▬▬▬▬▬▬▬▬▬▬
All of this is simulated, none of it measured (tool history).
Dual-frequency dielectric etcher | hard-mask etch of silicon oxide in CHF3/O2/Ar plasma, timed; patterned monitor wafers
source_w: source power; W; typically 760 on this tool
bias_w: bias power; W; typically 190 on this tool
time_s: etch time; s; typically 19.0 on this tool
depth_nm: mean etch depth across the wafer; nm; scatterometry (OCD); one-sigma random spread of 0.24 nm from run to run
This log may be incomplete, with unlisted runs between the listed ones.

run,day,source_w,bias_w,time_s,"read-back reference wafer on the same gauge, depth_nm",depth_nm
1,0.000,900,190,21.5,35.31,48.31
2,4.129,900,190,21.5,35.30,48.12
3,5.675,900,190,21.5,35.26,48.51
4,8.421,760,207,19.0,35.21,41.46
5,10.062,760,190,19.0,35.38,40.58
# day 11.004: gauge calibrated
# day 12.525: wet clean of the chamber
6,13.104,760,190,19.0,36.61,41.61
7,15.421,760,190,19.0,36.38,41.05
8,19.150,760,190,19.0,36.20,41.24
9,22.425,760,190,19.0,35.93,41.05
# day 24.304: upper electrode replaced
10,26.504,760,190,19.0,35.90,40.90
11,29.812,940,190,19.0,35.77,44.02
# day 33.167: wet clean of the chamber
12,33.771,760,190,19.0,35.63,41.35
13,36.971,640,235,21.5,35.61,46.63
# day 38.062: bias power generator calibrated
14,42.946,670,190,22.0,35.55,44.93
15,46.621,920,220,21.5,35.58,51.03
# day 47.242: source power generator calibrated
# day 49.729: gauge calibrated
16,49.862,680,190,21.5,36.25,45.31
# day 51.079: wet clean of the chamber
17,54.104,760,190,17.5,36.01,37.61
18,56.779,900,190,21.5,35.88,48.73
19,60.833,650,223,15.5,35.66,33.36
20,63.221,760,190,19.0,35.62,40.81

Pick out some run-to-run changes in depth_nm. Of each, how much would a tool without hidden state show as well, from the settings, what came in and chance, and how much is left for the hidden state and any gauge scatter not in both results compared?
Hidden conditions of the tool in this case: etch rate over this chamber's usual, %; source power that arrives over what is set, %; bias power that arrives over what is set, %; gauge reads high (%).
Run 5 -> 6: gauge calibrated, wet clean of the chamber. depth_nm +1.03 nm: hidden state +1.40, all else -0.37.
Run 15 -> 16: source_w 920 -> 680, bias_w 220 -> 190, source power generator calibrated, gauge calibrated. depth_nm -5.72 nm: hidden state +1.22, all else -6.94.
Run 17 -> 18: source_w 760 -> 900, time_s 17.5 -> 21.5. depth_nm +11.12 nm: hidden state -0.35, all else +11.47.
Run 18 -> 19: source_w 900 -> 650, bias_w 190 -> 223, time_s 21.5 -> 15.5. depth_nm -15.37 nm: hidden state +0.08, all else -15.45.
▬▬▬▬▬▬▬▬▬▬

- Assignment: Copy the records above exactly, beginning at the line that contains "20,63.221,760,190,19.0,35.62,40.81" and stopping after the line that contains "Hidden conditions of".

- Written answer:
20,63.221,760,190,19.0,35.62,40.81

Pick out some run-to-run changes in depth_nm. Of each, how much would a tool without hidden state show as well, from the settings, what came in and chance, and how much is left for the hidden state and any gauge scatter not in both results compared?
Hidden conditions of the tool in this case: etch rate over this chamber's usual, %; source power that arrives over what is set, %; bias power that arrives over what is set, %; gauge reads high (%).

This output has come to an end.